▸ ENTRIES SUPPLIED:
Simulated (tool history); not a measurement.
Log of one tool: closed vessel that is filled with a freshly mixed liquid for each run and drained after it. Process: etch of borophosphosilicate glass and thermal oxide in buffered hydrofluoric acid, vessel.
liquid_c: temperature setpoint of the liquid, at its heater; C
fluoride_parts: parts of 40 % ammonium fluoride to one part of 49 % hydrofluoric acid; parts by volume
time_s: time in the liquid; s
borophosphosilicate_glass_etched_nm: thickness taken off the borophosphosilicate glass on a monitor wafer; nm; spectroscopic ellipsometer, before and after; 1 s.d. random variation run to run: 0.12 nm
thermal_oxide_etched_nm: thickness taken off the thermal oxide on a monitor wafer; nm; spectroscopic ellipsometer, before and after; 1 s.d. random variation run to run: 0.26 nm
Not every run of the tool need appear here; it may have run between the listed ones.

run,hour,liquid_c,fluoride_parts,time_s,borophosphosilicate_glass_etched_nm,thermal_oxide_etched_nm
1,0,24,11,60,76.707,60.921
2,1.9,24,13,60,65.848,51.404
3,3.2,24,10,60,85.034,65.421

▸ EXERCISE:
Return the material exactly as it stands.

▸ WRITTEN ANSWER:
Simulated (tool history); not a measurement.
Log of one tool: closed vessel that is filled with a freshly mixed liquid for each run and drained after it. Process: etch of borophosphosilicate glass and thermal oxide in buffered hydrofluoric acid, vessel.
liquid_c: temperature setpoint of the liquid, at its heater; C
fluoride_parts: parts of 40 % ammonium fluoride to one part of 49 % hydrofluoric acid; parts by volume
time_s: time in the liquid; s
borophosphosilicate_glass_etched_nm: thickness taken off the borophosphosilicate glass on a monitor wafer; nm; spectroscopic ellipsometer, before and after; 1 s.d. random variation run to run: 0.12 nm
thermal_oxide_etched_nm: thickness taken off the thermal oxide on a monitor wafer; nm; spectroscopic ellipsometer, before and after; 1 s.d. random variation run to run: 0.26 nm
Not every run of the tool need appear here; it may have run between the listed ones.

run,hour,liquid_c,fluoride_parts,time_s,borophosphosilicate_glass_etched_nm,thermal_oxide_etched_nm
1,0,24,11,60,76.707,60.921
2,1.9,24,13,60,65.848,51.404
3,3.2,24,10,60,85.034,65.421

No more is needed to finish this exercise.